_Activity_
Go through the listing below and output exactly the line with "run 3 hour=12.6", the line with "run 8 hour=41.7", and each line between; omit the rest.

_Records shown_
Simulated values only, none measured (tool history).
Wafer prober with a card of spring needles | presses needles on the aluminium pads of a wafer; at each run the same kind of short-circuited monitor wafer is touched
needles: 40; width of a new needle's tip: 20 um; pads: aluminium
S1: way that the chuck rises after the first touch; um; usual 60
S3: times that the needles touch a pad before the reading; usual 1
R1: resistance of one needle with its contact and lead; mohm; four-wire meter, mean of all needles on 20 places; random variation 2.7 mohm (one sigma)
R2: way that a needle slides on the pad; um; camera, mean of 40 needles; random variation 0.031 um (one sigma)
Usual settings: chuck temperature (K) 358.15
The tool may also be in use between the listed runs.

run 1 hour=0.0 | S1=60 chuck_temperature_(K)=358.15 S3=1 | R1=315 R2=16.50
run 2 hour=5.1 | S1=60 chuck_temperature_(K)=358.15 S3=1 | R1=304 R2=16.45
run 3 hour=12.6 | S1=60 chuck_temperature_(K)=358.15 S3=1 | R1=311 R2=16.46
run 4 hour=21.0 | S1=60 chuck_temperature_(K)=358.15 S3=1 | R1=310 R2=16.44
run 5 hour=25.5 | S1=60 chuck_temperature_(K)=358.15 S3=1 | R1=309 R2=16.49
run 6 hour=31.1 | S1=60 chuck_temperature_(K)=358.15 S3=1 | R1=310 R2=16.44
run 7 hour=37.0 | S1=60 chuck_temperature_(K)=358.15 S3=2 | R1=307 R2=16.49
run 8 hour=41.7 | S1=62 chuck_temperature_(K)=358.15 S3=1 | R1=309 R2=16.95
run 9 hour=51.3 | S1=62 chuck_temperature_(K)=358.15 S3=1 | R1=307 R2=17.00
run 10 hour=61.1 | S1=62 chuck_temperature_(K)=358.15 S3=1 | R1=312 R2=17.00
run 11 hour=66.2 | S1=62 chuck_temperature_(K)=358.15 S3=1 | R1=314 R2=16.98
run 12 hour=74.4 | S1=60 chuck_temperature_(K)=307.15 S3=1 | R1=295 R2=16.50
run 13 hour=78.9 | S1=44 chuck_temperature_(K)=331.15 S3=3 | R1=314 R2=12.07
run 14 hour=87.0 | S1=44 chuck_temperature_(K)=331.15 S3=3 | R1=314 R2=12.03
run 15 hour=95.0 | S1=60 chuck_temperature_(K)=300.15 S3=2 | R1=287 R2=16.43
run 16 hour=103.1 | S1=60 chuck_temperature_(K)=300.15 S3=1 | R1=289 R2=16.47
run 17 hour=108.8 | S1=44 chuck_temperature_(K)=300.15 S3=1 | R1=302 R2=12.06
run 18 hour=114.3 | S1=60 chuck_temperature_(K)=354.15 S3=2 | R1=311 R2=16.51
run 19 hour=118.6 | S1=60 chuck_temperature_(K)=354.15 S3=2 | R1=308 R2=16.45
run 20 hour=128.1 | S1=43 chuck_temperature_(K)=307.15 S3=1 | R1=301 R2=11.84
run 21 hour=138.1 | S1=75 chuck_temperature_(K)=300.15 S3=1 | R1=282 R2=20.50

_Expected answer_
run 3 hour=12.6 | S1=60 chuck_temperature_(K)=358.15 S3=1 | R1=311 R2=16.46
run 4 hour=21.0 | S1=60 chuck_temperature_(K)=358.15 S3=1 | R1=310 R2=16.44
run 5 hour=25.5 | S1=60 chuck_temperature_(K)=358.15 S3=1 | R1=309 R2=16.49
run 6 hour=31.1 | S1=60 chuck_temperature_(K)=358.15 S3=1 | R1=310 R2=16.44
run 7 hour=37.0 | S1=60 chuck_temperature_(K)=358.15 S3=2 | R1=307 R2=16.49
run 8 hour=41.7 | S1=62 chuck_temperature_(K)=358.15 S3=1 | R1=309 R2=16.95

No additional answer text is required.